(Task item): Copy the data. Keep every character as given.

=== Begin Enclosure ===

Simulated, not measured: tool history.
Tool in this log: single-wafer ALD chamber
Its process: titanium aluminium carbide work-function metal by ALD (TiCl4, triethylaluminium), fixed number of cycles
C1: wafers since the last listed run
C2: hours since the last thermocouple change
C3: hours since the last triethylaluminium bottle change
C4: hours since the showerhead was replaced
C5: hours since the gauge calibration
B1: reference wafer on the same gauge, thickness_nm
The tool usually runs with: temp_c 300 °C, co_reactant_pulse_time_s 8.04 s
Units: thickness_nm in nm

=== End Enclosure ===

(Task output):
Simulated, not measured: tool history.
Tool in this log: single-wafer ALD chamber
Its process: titanium aluminium carbide work-function metal by ALD (TiCl4, triethylaluminium), fixed number of cycles
C1: wafers since the last listed run
C2: hours since the last thermocouple change
C3: hours since the last triethylaluminium bottle change
C4: hours since the showerhead was replaced
C5: hours since the gauge calibration
B1: reference wafer on the same gauge, thickness_nm
The tool usually runs with: temp_c 300 °C, co_reactant_pulse_time_s 8.04 s
Units: thickness_nm in nm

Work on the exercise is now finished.